> **Action item**:
From the first line to the last, repeat the data below exactly.

BEGIN Supplied records

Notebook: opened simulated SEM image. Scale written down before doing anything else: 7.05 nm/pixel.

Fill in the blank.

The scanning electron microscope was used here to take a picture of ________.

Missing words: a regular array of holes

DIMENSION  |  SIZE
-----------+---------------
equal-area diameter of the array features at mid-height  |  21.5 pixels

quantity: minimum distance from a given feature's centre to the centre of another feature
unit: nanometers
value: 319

END Supplied records

> **Your response**:
Notebook: opened simulated SEM image. Scale written down before doing anything else: 7.05 nm/pixel.

Fill in the blank.

The scanning electron microscope was used here to take a picture of ________.

Missing words: a regular array of holes

DIMENSION  |  SIZE
-----------+---------------
equal-area diameter of the array features at mid-height  |  21.5 pixels

quantity: minimum distance from a given feature's centre to the centre of another feature
unit: nanometers
value: 319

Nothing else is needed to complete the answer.